§ **ACTIVITY**
Below are records; reproduce exactly the lines from the first through the one containing "A cross-section is".

━━━ PROVIDED RECORDS ━━━

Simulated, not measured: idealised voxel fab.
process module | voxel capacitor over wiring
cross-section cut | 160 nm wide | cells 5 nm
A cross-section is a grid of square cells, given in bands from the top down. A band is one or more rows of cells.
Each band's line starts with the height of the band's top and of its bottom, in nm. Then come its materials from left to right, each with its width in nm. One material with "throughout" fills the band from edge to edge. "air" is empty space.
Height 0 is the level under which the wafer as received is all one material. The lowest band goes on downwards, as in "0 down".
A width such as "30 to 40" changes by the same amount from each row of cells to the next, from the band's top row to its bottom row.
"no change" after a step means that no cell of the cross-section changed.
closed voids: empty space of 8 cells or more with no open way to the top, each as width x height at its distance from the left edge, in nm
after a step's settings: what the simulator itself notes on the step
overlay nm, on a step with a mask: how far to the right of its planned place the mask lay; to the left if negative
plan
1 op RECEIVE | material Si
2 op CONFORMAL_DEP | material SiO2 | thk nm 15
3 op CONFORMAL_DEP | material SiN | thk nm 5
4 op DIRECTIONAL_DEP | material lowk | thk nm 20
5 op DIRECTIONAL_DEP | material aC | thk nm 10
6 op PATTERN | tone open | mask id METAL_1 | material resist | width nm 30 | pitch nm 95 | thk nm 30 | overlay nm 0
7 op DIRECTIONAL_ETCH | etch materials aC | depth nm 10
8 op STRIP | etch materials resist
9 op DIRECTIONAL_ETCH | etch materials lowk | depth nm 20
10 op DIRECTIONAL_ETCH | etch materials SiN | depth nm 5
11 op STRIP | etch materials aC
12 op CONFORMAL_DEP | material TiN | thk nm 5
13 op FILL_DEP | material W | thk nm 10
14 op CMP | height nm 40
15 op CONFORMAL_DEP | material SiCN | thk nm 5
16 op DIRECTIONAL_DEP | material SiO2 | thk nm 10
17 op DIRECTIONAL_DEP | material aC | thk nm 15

━━━

§ **SOLUTION**
Simulated, not measured: idealised voxel fab.
process module | voxel capacitor over wiring
cross-section cut | 160 nm wide | cells 5 nm
A cross-section is a grid of square cells, given in bands from the top down. A band is one or more rows of cells.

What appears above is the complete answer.